### REQUIRED ACTION
When you find the line with "The combined width" among the records below, reproduce it and each line after it exactly, ending with the line with "[operator] * raised, . low".

### DATA EXCERPTS
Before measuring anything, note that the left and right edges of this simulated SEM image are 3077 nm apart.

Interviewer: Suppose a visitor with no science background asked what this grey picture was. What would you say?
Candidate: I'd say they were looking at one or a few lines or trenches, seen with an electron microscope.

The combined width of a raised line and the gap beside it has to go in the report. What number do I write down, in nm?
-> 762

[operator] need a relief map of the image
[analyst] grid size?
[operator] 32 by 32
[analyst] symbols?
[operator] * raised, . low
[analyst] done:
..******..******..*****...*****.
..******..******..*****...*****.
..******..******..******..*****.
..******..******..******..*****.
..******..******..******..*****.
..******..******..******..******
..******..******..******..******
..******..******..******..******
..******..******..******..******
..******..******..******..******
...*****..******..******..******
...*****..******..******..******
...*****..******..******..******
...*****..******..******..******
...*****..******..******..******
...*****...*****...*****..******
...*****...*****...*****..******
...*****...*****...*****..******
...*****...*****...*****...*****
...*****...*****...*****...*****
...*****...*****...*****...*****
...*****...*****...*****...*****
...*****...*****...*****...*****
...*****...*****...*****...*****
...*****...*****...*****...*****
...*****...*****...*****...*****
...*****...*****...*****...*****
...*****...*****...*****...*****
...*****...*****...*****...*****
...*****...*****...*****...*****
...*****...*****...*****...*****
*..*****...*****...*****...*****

### ANSWER SECTION
The combined width of a raised line and the gap beside it has to go in the report. What number do I write down, in nm?
-> 762

[operator] need a relief map of the image
[analyst] grid size?
[operator] 32 by 32
[analyst] symbols?
[operator] * raised, . low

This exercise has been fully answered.